_Brief_: What you print must match the data line for line.

_Dataset_:
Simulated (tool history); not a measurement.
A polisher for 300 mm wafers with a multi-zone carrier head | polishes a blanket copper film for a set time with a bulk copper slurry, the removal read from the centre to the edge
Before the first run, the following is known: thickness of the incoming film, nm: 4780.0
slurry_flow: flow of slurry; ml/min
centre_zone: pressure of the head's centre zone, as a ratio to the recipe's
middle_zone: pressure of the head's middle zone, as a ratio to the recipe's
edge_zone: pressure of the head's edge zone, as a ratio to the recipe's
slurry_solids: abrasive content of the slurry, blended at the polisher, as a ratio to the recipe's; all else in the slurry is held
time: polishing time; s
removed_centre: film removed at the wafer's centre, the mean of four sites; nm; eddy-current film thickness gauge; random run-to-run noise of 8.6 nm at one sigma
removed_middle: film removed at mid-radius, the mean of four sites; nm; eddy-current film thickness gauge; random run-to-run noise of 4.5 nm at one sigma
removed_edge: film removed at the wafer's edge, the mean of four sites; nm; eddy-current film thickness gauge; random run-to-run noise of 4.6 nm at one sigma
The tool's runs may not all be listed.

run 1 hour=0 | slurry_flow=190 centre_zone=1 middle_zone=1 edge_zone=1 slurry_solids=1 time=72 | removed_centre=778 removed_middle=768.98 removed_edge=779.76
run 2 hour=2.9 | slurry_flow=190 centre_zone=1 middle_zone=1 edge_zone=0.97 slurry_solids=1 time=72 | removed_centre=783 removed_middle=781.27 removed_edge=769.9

_Answer box_:
Simulated (tool history); not a measurement.
A polisher for 300 mm wafers with a multi-zone carrier head | polishes a blanket copper film for a set time with a bulk copper slurry, the removal read from the centre to the edge
Before the first run, the following is known: thickness of the incoming film, nm: 4780.0
slurry_flow: flow of slurry; ml/min
centre_zone: pressure of the head's centre zone, as a ratio to the recipe's
middle_zone: pressure of the head's middle zone, as a ratio to the recipe's
edge_zone: pressure of the head's edge zone, as a ratio to the recipe's
slurry_solids: abrasive content of the slurry, blended at the polisher, as a ratio to the recipe's; all else in the slurry is held
time: polishing time; s
removed_centre: film removed at the wafer's centre, the mean of four sites; nm; eddy-current film thickness gauge; random run-to-run noise of 8.6 nm at one sigma
removed_middle: film removed at mid-radius, the mean of four sites; nm; eddy-current film thickness gauge; random run-to-run noise of 4.5 nm at one sigma
removed_edge: film removed at the wafer's edge, the mean of four sites; nm; eddy-current film thickness gauge; random run-to-run noise of 4.6 nm at one sigma
The tool's runs may not all be listed.

run 1 hour=0 | slurry_flow=190 centre_zone=1 middle_zone=1 edge_zone=1 slurry_solids=1 time=72 | removed_centre=778 removed_middle=768.98 removed_edge=779.76
run 2 hour=2.9 | slurry_flow=190 centre_zone=1 middle_zone=1 edge_zone=0.97 slurry_solids=1 time=72 | removed_centre=783 removed_middle=781.27 removed_edge=769.9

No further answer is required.